______________________________
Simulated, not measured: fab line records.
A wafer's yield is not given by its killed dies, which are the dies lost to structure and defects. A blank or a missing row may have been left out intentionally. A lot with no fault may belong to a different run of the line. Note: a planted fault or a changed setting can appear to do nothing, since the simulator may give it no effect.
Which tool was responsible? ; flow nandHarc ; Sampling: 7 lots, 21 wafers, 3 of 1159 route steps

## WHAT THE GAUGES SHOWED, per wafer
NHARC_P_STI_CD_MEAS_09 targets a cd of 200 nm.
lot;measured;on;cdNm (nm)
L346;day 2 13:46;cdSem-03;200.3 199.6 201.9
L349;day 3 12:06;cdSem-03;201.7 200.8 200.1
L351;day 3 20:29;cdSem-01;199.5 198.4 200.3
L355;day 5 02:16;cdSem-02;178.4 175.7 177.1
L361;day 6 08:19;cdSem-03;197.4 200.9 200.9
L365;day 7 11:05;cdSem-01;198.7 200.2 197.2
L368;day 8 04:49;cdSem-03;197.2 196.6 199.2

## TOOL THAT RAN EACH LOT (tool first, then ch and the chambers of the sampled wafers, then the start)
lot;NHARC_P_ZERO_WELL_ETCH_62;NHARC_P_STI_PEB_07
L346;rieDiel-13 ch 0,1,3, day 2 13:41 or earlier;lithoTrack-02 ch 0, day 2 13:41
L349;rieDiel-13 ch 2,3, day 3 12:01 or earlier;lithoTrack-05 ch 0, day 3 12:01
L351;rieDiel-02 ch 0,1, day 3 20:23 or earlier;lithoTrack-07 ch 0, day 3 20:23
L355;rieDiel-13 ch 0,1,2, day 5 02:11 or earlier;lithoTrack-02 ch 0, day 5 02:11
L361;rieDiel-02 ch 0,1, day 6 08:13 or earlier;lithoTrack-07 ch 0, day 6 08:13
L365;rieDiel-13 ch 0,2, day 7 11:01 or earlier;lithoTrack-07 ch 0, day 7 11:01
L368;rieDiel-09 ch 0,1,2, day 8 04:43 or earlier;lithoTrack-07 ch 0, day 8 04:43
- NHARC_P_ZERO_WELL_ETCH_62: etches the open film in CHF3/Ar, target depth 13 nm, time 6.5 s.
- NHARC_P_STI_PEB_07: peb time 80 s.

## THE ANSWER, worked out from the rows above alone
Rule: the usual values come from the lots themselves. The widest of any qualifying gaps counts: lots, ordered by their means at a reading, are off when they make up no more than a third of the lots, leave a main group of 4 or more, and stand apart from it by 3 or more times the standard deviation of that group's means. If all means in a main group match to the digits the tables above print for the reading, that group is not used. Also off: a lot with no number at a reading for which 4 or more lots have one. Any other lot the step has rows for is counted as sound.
______________________________

ACTION ITEM:
Beginning with the line containing "L368;day 8 04:49;cdSem-03;197.2 196.6 199.2" and ending with the line containing "- NHARC_P_ZERO_WELL_ETCH_62: etches", extract those lines exactly from the listing above, and only those.

RESPONSE AREA:
L368;day 8 04:49;cdSem-03;197.2 196.6 199.2

## TOOL THAT RAN EACH LOT (tool first, then ch and the chambers of the sampled wafers, then the start)
lot;NHARC_P_ZERO_WELL_ETCH_62;NHARC_P_STI_PEB_07
L346;rieDiel-13 ch 0,1,3, day 2 13:41 or earlier;lithoTrack-02 ch 0, day 2 13:41
L349;rieDiel-13 ch 2,3, day 3 12:01 or earlier;lithoTrack-05 ch 0, day 3 12:01
L351;rieDiel-02 ch 0,1, day 3 20:23 or earlier;lithoTrack-07 ch 0, day 3 20:23
L355;rieDiel-13 ch 0,1,2, day 5 02:11 or earlier;lithoTrack-02 ch 0, day 5 02:11
L361;rieDiel-02 ch 0,1, day 6 08:13 or earlier;lithoTrack-07 ch 0, day 6 08:13
L365;rieDiel-13 ch 0,2, day 7 11:01 or earlier;lithoTrack-07 ch 0, day 7 11:01
L368;rieDiel-09 ch 0,1,2, day 8 04:43 or earlier;lithoTrack-07 ch 0, day 8 04:43
- NHARC_P_ZERO_WELL_ETCH_62: etches the open film in CHF3/Ar, target depth 13 nm, time 6.5 s.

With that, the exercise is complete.